**WORK ITEM**
After repeating the line containing "The document below", stop; until then, repeat each line of the listing below exactly, starting with the first.

==========
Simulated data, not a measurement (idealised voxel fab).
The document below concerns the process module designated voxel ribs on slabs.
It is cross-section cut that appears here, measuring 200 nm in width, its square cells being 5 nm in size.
==========

**YOUR RESPONSE**
Simulated data, not a measurement (idealised voxel fab).
The document below concerns the process module designated voxel ribs on slabs.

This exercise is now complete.